What follows is a set of entries; retype all of them exactly.

● ● ●

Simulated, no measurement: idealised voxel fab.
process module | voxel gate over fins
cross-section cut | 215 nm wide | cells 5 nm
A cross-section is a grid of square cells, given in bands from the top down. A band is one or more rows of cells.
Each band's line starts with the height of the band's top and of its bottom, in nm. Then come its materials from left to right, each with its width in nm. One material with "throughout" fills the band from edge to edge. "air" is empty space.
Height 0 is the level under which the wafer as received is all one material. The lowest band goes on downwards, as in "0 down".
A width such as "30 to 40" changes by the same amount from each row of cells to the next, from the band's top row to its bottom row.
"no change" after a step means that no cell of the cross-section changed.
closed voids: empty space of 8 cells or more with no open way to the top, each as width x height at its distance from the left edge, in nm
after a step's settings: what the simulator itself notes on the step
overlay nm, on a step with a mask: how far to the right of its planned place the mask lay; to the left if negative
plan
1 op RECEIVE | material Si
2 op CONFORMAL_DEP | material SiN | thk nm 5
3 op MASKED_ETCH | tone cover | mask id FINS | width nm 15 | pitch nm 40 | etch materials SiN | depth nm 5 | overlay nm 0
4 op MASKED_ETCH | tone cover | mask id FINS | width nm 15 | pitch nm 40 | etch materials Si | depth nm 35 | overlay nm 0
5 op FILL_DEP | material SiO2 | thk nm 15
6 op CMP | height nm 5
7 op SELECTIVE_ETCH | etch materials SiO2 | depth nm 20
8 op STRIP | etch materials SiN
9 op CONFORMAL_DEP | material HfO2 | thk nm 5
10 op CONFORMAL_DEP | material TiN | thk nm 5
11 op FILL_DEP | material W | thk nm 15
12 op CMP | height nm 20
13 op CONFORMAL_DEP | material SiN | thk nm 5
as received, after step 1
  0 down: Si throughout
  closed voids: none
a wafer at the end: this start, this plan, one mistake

● ● ●

#### Exercise result:
Simulated, no measurement: idealised voxel fab.
process module | voxel gate over fins
cross-section cut | 215 nm wide | cells 5 nm
A cross-section is a grid of square cells, given in bands from the top down. A band is one or more rows of cells.
Each band's line starts with the height of the band's top and of its bottom, in nm. Then come its materials from left to right, each with its width in nm. One material with "throughout" fills the band from edge to edge. "air" is empty space.
Height 0 is the level under which the wafer as received is all one material. The lowest band goes on downwards, as in "0 down".
A width such as "30 to 40" changes by the same amount from each row of cells to the next, from the band's top row to its bottom row.
"no change" after a step means that no cell of the cross-section changed.
closed voids: empty space of 8 cells or more with no open way to the top, each as width x height at its distance from the left edge, in nm
after a step's settings: what the simulator itself notes on the step
overlay nm, on a step with a mask: how far to the right of its planned place the mask lay; to the left if negative
plan
1 op RECEIVE | material Si
2 op CONFORMAL_DEP | material SiN | thk nm 5
3 op MASKED_ETCH | tone cover | mask id FINS | width nm 15 | pitch nm 40 | etch materials SiN | depth nm 5 | overlay nm 0
4 op MASKED_ETCH | tone cover | mask id FINS | width nm 15 | pitch nm 40 | etch materials Si | depth nm 35 | overlay nm 0
5 op FILL_DEP | material SiO2 | thk nm 15
6 op CMP | height nm 5
7 op SELECTIVE_ETCH | etch materials SiO2 | depth nm 20
8 op STRIP | etch materials SiN
9 op CONFORMAL_DEP | material HfO2 | thk nm 5
10 op CONFORMAL_DEP | material TiN | thk nm 5
11 op FILL_DEP | material W | thk nm 15
12 op CMP | height nm 20
13 op CONFORMAL_DEP | material SiN | thk nm 5
as received, after step 1
  0 down: Si throughout
  closed voids: none
a wafer at the end: this start, this plan, one mistake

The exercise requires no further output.